*Work instruction:* Return only the lines from the top of the material through the line marked by "lots that met", unaltered.

*Source information:*
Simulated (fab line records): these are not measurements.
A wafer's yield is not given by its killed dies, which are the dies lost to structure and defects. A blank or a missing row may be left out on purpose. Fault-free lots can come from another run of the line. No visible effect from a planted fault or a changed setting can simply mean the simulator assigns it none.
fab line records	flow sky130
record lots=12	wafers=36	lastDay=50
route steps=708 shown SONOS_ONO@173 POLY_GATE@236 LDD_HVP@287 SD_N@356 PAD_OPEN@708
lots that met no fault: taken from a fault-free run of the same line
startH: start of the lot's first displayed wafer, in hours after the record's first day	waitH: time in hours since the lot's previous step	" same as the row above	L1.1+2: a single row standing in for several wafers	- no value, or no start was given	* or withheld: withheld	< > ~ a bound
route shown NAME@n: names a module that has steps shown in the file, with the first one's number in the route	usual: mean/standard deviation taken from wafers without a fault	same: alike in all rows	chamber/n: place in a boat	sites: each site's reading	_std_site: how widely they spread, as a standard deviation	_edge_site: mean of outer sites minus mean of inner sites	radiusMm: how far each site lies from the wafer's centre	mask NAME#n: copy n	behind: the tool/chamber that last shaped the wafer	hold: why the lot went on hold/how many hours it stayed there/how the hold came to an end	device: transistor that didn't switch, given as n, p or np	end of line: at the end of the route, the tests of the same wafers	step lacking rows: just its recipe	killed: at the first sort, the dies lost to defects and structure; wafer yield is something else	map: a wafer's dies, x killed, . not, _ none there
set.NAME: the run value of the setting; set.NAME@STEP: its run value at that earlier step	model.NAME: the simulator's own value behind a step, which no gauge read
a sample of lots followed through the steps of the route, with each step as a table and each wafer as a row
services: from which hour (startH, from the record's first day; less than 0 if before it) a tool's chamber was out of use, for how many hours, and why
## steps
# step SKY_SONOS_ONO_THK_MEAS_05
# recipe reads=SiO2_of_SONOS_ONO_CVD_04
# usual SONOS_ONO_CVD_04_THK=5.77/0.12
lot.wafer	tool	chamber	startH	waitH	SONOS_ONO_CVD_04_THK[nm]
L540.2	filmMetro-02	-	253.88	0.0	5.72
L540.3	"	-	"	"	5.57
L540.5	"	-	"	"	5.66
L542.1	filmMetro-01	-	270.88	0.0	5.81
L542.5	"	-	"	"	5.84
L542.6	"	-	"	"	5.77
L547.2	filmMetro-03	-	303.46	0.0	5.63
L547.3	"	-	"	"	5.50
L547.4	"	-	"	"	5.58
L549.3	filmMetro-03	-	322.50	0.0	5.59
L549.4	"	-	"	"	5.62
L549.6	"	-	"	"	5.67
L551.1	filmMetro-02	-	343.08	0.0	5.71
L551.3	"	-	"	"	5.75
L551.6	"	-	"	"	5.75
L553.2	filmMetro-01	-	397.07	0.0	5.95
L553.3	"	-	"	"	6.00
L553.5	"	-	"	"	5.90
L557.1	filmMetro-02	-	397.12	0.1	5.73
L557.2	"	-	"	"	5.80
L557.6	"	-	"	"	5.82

*Exercise result:*
Simulated (fab line records): these are not measurements.
A wafer's yield is not given by its killed dies, which are the dies lost to structure and defects. A blank or a missing row may be left out on purpose. Fault-free lots can come from another run of the line. No visible effect from a planted fault or a changed setting can simply mean the simulator assigns it none.
fab line records	flow sky130
record lots=12	wafers=36	lastDay=50
route steps=708 shown SONOS_ONO@173 POLY_GATE@236 LDD_HVP@287 SD_N@356 PAD_OPEN@708
lots that met no fault: taken from a fault-free run of the same line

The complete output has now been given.